**Work instruction**.
Stop at the line containing "raised or low": every line of the listing from the first up to that one must be set down exactly.

**Records supplied**.
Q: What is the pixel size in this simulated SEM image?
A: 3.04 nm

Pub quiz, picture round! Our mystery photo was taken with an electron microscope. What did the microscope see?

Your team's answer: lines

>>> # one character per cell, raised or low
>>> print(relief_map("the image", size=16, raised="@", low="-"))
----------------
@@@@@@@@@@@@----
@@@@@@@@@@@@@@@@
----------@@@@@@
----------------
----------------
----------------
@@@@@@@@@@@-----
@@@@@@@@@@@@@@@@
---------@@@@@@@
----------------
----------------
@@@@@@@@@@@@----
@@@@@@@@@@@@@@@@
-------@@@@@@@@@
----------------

**Expected answer**.
Q: What is the pixel size in this simulated SEM image?
A: 3.04 nm

Pub quiz, picture round! Our mystery photo was taken with an electron microscope. What did the microscope see?

Your team's answer: lines

>>> # one character per cell, raised or low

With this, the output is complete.